========
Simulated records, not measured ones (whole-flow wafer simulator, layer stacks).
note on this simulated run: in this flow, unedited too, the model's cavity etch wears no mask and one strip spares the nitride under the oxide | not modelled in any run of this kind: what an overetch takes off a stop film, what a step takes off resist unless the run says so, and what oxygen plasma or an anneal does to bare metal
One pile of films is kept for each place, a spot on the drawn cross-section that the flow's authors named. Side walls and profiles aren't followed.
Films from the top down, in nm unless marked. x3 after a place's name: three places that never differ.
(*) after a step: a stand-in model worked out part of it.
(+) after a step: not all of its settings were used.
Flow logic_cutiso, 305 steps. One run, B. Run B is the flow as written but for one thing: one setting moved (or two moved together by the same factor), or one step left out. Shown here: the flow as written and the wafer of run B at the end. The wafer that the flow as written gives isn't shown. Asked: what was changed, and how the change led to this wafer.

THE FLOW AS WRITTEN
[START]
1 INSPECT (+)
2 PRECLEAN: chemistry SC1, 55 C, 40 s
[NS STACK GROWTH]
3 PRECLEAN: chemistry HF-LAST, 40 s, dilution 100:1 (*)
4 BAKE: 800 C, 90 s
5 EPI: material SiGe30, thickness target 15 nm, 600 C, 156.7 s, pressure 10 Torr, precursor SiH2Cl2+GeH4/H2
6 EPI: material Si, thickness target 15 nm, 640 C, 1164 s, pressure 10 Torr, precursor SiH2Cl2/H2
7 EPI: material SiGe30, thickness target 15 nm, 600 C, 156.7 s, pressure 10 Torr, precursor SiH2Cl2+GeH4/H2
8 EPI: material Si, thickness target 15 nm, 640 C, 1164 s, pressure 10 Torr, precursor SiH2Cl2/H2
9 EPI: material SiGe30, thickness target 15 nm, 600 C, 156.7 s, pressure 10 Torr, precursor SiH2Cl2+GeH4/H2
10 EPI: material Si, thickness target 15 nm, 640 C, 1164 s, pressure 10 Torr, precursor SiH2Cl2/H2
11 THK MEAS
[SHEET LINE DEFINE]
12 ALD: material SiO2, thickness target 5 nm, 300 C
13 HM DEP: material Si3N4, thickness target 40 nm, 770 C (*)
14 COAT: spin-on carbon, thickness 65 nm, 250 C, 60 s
========

## Exercise
An exact, complete copy of the lines above from the one with "10 EPI: material" through the one with "13 HM DEP: material" is the whole answer.

## Task response
10 EPI: material Si, thickness target 15 nm, 640 C, 1164 s, pressure 10 Torr, precursor SiH2Cl2/H2
11 THK MEAS
[SHEET LINE DEFINE]
12 ALD: material SiO2, thickness target 5 nm, 300 C
13 HM DEP: material Si3N4, thickness target 40 nm, 770 C (*)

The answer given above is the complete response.